> **Work order**
Below are the records; output them exactly from the first line through the line with "ok so looking", stopping there.

[Data extracts]
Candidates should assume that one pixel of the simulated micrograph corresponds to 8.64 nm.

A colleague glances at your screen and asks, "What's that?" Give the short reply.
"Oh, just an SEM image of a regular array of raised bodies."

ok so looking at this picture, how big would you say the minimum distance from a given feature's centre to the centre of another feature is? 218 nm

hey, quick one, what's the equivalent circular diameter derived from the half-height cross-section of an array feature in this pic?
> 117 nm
[/Data extracts]

> **Reply**
Candidates should assume that one pixel of the simulated micrograph corresponds to 8.64 nm.

A colleague glances at your screen and asks, "What's that?" Give the short reply.
"Oh, just an SEM image of a regular array of raised bodies."

ok so looking at this picture, how big would you say the minimum distance from a given feature's centre to the centre of another feature is? 218 nm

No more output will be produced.